Activity |
Only the lines from the top of the data through the one with "run 2 day=1.892" are to be written out, each exactly as it stands.

***

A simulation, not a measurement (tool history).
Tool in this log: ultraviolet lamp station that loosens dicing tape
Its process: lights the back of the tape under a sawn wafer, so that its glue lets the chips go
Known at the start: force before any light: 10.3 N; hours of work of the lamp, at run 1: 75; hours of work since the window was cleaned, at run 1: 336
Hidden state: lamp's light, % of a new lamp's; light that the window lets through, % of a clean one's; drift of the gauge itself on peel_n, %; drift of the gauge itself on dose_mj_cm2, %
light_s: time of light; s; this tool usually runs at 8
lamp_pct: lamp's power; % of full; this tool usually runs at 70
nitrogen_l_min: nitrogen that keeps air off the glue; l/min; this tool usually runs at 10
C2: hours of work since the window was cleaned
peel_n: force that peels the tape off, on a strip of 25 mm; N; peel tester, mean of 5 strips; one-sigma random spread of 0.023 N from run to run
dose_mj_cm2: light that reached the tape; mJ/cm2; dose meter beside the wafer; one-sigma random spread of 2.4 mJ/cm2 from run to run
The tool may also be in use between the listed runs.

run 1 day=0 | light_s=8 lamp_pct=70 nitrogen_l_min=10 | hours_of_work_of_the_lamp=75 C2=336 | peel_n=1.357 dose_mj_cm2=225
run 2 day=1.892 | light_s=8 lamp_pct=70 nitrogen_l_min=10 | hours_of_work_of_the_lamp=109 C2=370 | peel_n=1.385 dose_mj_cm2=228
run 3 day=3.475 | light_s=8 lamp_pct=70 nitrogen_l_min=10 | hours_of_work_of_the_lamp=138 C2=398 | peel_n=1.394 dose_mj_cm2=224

***

Solution |
A simulation, not a measurement (tool history).
Tool in this log: ultraviolet lamp station that loosens dicing tape
Its process: lights the back of the tape under a sawn wafer, so that its glue lets the chips go
Known at the start: force before any light: 10.3 N; hours of work of the lamp, at run 1: 75; hours of work since the window was cleaned, at run 1: 336
Hidden state: lamp's light, % of a new lamp's; light that the window lets through, % of a clean one's; drift of the gauge itself on peel_n, %; drift of the gauge itself on dose_mj_cm2, %
light_s: time of light; s; this tool usually runs at 8
lamp_pct: lamp's power; % of full; this tool usually runs at 70
nitrogen_l_min: nitrogen that keeps air off the glue; l/min; this tool usually runs at 10
C2: hours of work since the window was cleaned
peel_n: force that peels the tape off, on a strip of 25 mm; N; peel tester, mean of 5 strips; one-sigma random spread of 0.023 N from run to run
dose_mj_cm2: light that reached the tape; mJ/cm2; dose meter beside the wafer; one-sigma random spread of 2.4 mJ/cm2 from run to run
The tool may also be in use between the listed runs.

run 1 day=0 | light_s=8 lamp_pct=70 nitrogen_l_min=10 | hours_of_work_of_the_lamp=75 C2=336 | peel_n=1.357 dose_mj_cm2=225
run 2 day=1.892 | light_s=8 lamp_pct=70 nitrogen_l_min=10 | hours_of_work_of_the_lamp=109 C2=370 | peel_n=1.385 dose_mj_cm2=228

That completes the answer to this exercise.